» Dataset excerpts
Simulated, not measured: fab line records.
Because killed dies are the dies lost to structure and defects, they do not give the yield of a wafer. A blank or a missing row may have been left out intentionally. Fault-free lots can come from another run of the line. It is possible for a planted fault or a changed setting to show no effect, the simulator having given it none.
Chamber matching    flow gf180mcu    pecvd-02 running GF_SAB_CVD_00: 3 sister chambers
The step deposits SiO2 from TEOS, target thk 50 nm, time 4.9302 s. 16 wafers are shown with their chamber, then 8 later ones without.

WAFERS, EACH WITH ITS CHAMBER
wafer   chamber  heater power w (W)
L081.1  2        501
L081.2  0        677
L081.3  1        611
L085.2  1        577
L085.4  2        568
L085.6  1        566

» Assignment
Since the material above must be kept intact, output it exactly as it is.

» Answer section
Simulated, not measured: fab line records.
Because killed dies are the dies lost to structure and defects, they do not give the yield of a wafer. A blank or a missing row may have been left out intentionally. Fault-free lots can come from another run of the line. It is possible for a planted fault or a changed setting to show no effect, the simulator having given it none.
Chamber matching    flow gf180mcu    pecvd-02 running GF_SAB_CVD_00: 3 sister chambers
The step deposits SiO2 from TEOS, target thk 50 nm, time 4.9302 s. 16 wafers are shown with their chamber, then 8 later ones without.

WAFERS, EACH WITH ITS CHAMBER
wafer   chamber  heater power w (W)
L081.1  2        501
L081.2  0        677
L081.3  1        611
L085.2  1        577
L085.4  2        568
L085.6  1        566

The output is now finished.